*Source data*:
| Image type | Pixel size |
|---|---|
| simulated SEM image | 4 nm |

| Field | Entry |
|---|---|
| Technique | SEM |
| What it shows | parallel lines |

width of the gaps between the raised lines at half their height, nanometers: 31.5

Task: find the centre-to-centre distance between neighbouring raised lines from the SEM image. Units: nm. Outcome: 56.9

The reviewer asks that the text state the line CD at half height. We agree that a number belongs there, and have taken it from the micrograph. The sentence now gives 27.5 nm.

*Required action*: Starting with the first line of the entries, transcribe every line up to and including the one with "Task: find the".

*Worked solution*:
| Image type | Pixel size |
|---|---|
| simulated SEM image | 4 nm |

| Field | Entry |
|---|---|
| Technique | SEM |
| What it shows | parallel lines |

width of the gaps between the raised lines at half their height, nanometers: 31.5

Task: find the centre-to-centre distance between neighbouring raised lines from the SEM image. Units: nm. Outcome: 56.9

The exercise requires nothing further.